Work request :: In the entries below, find the line containing "C2: hours since" and the line containing "R1: thickness taken". Copy those two lines and everything between them exactly, and only that.

== == ==
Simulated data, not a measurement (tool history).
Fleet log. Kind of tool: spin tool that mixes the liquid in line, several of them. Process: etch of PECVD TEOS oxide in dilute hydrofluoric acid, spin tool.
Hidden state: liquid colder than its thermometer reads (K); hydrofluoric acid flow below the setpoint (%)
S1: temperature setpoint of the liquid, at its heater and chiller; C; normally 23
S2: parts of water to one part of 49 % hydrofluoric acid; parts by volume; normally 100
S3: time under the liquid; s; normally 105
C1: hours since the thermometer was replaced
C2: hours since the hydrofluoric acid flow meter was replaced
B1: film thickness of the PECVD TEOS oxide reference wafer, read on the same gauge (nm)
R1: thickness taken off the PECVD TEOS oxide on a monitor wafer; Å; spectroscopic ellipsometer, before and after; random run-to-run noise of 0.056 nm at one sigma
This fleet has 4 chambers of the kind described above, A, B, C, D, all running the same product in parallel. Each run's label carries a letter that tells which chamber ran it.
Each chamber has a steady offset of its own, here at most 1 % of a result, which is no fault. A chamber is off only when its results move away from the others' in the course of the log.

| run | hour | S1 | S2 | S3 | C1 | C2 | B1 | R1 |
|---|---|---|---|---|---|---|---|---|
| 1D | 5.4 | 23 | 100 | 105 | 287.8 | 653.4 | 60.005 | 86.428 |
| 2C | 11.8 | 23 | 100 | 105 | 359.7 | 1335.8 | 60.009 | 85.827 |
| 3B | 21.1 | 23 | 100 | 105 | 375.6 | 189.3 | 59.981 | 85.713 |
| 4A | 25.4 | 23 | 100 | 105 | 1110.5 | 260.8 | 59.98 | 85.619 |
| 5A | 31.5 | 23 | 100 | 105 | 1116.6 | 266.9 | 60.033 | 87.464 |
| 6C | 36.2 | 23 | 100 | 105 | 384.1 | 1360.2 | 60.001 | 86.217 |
== == ==

Reply ::
C2: hours since the hydrofluoric acid flow meter was replaced
B1: film thickness of the PECVD TEOS oxide reference wafer, read on the same gauge (nm)
R1: thickness taken off the PECVD TEOS oxide on a monitor wafer; Å; spectroscopic ellipsometer, before and after; random run-to-run noise of 0.056 nm at one sigma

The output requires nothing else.